Start of Listed entries

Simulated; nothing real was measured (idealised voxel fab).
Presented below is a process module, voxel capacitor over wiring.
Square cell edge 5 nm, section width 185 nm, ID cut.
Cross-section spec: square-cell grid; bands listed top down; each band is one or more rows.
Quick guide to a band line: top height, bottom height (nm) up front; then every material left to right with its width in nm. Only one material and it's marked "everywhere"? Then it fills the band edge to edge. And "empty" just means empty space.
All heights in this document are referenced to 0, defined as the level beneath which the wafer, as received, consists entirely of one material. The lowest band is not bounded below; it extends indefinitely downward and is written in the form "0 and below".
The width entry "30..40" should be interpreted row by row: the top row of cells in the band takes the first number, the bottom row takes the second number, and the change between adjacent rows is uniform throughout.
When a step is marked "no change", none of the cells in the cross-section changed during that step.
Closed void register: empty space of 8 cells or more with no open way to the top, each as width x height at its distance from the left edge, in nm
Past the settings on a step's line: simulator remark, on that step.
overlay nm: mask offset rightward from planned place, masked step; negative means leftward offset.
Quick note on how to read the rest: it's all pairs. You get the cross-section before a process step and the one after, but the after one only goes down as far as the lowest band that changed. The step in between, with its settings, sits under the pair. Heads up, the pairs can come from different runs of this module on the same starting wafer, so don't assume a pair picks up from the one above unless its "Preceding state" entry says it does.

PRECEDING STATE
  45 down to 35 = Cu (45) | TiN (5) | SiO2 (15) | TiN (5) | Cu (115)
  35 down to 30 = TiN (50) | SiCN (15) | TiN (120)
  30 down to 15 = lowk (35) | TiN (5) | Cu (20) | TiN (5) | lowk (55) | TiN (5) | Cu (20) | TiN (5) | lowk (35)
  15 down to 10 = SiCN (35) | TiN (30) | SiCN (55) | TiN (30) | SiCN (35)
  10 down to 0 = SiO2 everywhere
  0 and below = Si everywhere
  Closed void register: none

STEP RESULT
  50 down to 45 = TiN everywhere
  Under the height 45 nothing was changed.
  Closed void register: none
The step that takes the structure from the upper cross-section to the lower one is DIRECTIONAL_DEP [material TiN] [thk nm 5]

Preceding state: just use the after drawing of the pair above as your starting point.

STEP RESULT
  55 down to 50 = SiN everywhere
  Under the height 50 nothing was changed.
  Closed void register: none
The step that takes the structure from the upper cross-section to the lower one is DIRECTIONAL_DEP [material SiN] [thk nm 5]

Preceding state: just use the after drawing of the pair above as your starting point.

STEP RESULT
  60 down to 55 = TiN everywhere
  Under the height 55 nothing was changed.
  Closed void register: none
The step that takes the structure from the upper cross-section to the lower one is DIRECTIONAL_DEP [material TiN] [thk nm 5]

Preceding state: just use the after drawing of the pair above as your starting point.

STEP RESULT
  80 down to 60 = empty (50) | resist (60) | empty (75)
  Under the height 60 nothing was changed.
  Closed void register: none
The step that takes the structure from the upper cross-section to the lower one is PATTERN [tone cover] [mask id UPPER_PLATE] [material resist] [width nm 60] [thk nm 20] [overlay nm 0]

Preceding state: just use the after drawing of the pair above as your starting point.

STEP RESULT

End of Listed entries

> **Activity**
An exact, complete copy of the lines above from the one with "When a step" through the one with "overlay nm: mask" is the whole answer.

> **Response area**
When a step is marked "no change", none of the cells in the cross-section changed during that step.
Closed void register: empty space of 8 cells or more with no open way to the top, each as width x height at its distance from the left edge, in nm
Past the settings on a step's line: simulator remark, on that step.
overlay nm: mask offset rightward from planned place, masked step; negative means leftward offset.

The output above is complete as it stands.